» WORK INSTRUCTION: Beginning with the first line of the data below, reproduce every line unchanged, ending with the line that holds "Correctly placed: 0".

━━━━

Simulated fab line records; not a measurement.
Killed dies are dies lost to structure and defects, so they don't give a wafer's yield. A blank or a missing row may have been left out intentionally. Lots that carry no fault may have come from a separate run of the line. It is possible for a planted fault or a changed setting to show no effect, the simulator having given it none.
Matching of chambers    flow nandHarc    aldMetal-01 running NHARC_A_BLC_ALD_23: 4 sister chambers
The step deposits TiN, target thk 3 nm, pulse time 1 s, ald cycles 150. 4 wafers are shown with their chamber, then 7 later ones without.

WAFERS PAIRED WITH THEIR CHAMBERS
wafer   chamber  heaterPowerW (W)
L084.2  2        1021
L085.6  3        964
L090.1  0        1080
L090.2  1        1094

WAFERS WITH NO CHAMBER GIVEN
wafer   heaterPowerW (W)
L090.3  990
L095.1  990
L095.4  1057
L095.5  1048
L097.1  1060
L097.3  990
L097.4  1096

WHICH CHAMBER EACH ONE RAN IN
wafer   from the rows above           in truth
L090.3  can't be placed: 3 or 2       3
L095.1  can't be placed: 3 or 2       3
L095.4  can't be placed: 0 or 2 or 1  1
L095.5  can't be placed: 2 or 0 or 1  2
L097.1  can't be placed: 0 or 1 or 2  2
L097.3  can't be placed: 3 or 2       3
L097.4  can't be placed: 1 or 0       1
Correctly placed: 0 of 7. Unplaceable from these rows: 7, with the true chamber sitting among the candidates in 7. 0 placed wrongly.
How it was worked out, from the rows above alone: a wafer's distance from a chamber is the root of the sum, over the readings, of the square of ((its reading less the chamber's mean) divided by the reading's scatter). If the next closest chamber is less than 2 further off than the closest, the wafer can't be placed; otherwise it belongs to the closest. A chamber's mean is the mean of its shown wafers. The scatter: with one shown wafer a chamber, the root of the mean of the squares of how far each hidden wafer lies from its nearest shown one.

━━━━

» WRITTEN ANSWER:
Simulated fab line records; not a measurement.
Killed dies are dies lost to structure and defects, so they don't give a wafer's yield. A blank or a missing row may have been left out intentionally. Lots that carry no fault may have come from a separate run of the line. It is possible for a planted fault or a changed setting to show no effect, the simulator having given it none.
Matching of chambers    flow nandHarc    aldMetal-01 running NHARC_A_BLC_ALD_23: 4 sister chambers
The step deposits TiN, target thk 3 nm, pulse time 1 s, ald cycles 150. 4 wafers are shown with their chamber, then 7 later ones without.

WAFERS PAIRED WITH THEIR CHAMBERS
wafer   chamber  heaterPowerW (W)
L084.2  2        1021
L085.6  3        964
L090.1  0        1080
L090.2  1        1094

WAFERS WITH NO CHAMBER GIVEN
wafer   heaterPowerW (W)
L090.3  990
L095.1  990
L095.4  1057
L095.5  1048
L097.1  1060
L097.3  990
L097.4  1096

WHICH CHAMBER EACH ONE RAN IN
wafer   from the rows above           in truth
L090.3  can't be placed: 3 or 2       3
L095.1  can't be placed: 3 or 2       3
L095.4  can't be placed: 0 or 2 or 1  1
L095.5  can't be placed: 2 or 0 or 1  2
L097.1  can't be placed: 0 or 1 or 2  2
L097.3  can't be placed: 3 or 2       3
L097.4  can't be placed: 1 or 0       1
Correctly placed: 0 of 7. Unplaceable from these rows: 7, with the true chamber sitting among the candidates in 7. 0 placed wrongly.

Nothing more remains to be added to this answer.